INFORMATION GIVEN:
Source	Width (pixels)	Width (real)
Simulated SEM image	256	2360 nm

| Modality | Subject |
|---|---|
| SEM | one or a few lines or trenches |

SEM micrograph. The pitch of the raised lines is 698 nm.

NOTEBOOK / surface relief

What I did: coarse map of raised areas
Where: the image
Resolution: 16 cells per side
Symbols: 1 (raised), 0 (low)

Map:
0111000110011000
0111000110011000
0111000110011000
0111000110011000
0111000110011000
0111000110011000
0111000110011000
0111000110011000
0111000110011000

EXERCISE:
The records above must be output exactly, in full.

WRITTEN REPLY:
Source	Width (pixels)	Width (real)
Simulated SEM image	256	2360 nm

| Modality | Subject |
|---|---|
| SEM | one or a few lines or trenches |

SEM micrograph. The pitch of the raised lines is 698 nm.

NOTEBOOK / surface relief

What I did: coarse map of raised areas
Where: the image
Resolution: 16 cells per side
Symbols: 1 (raised), 0 (low)

Map:
0111000110011000
0111000110011000
0111000110011000
0111000110011000
0111000110011000
0111000110011000
0111000110011000
0111000110011000
0111000110011000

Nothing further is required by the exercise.